◆ Work item: Keep only the lines from the start of the data through the line containing "1. Look at the image.", and output them exactly.

◆ Excerpted data:
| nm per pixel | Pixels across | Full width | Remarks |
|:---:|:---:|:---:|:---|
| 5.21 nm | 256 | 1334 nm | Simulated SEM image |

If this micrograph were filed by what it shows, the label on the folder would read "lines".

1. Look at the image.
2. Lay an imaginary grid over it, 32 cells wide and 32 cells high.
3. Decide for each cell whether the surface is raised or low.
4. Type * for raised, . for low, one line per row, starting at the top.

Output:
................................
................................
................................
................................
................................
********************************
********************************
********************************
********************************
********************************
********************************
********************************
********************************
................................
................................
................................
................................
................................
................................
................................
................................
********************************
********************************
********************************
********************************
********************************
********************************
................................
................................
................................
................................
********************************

◆ Expected answer:
| nm per pixel | Pixels across | Full width | Remarks |
|:---:|:---:|:---:|:---|
| 5.21 nm | 256 | 1334 nm | Simulated SEM image |

If this micrograph were filed by what it shows, the label on the folder would read "lines".

1. Look at the image.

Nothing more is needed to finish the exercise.